## Work request
Your answer should reproduce the full set of records exactly as given.

## Recorded data
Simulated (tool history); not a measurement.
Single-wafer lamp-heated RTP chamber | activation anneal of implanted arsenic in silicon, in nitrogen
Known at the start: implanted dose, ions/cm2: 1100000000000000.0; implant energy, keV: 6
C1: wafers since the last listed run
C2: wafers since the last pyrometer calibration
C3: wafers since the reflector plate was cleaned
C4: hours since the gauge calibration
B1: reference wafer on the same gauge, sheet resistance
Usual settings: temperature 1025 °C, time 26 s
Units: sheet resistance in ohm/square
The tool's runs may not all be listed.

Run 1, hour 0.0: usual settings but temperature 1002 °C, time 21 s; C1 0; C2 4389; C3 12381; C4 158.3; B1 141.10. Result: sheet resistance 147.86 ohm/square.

## Exercise answer
Simulated (tool history); not a measurement.
Single-wafer lamp-heated RTP chamber | activation anneal of implanted arsenic in silicon, in nitrogen
Known at the start: implanted dose, ions/cm2: 1100000000000000.0; implant energy, keV: 6
C1: wafers since the last listed run
C2: wafers since the last pyrometer calibration
C3: wafers since the reflector plate was cleaned
C4: hours since the gauge calibration
B1: reference wafer on the same gauge, sheet resistance
Usual settings: temperature 1025 °C, time 26 s
Units: sheet resistance in ohm/square
The tool's runs may not all be listed.

Run 1, hour 0.0: usual settings but temperature 1002 °C, time 21 s; C1 0; C2 4389; C3 12381; C4 158.3; B1 141.10. Result: sheet resistance 147.86 ohm/square.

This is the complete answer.